■ RAW DATA:
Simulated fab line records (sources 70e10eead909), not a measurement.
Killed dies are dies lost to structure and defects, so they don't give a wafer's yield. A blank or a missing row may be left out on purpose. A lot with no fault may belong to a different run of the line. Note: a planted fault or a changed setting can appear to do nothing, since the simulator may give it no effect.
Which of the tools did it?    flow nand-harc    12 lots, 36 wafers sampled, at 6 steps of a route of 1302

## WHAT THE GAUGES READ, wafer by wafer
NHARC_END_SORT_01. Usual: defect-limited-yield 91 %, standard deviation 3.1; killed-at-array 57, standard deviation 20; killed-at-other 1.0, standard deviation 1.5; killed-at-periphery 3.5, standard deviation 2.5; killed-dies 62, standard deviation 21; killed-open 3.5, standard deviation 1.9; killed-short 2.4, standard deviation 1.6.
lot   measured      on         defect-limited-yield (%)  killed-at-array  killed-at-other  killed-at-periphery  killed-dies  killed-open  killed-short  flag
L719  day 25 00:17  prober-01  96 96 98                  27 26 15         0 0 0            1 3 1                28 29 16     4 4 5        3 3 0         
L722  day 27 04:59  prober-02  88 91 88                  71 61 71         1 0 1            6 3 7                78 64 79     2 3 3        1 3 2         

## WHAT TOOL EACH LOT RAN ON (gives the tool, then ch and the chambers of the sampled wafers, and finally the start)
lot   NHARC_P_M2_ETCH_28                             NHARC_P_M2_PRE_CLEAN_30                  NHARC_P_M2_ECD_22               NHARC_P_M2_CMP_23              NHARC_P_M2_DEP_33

■ ASSIGNMENT:
Would you give the listing again, word for word?

■ RESULT:
Simulated fab line records (sources 70e10eead909), not a measurement.
Killed dies are dies lost to structure and defects, so they don't give a wafer's yield. A blank or a missing row may be left out on purpose. A lot with no fault may belong to a different run of the line. Note: a planted fault or a changed setting can appear to do nothing, since the simulator may give it no effect.
Which of the tools did it?    flow nand-harc    12 lots, 36 wafers sampled, at 6 steps of a route of 1302

## WHAT THE GAUGES READ, wafer by wafer
NHARC_END_SORT_01. Usual: defect-limited-yield 91 %, standard deviation 3.1; killed-at-array 57, standard deviation 20; killed-at-other 1.0, standard deviation 1.5; killed-at-periphery 3.5, standard deviation 2.5; killed-dies 62, standard deviation 21; killed-open 3.5, standard deviation 1.9; killed-short 2.4, standard deviation 1.6.
lot   measured      on         defect-limited-yield (%)  killed-at-array  killed-at-other  killed-at-periphery  killed-dies  killed-open  killed-short  flag
L719  day 25 00:17  prober-01  96 96 98                  27 26 15         0 0 0            1 3 1                28 29 16     4 4 5        3 3 0         
L722  day 27 04:59  prober-02  88 91 88                  71 61 71         1 0 1            6 3 7                78 64 79     2 3 3        1 3 2         

## WHAT TOOL EACH LOT RAN ON (gives the tool, then ch and the chambers of the sampled wafers, and finally the start)
lot   NHARC_P_M2_ETCH_28                             NHARC_P_M2_PRE_CLEAN_30                  NHARC_P_M2_ECD_22               NHARC_P_M2_CMP_23              NHARC_P_M2_DEP_33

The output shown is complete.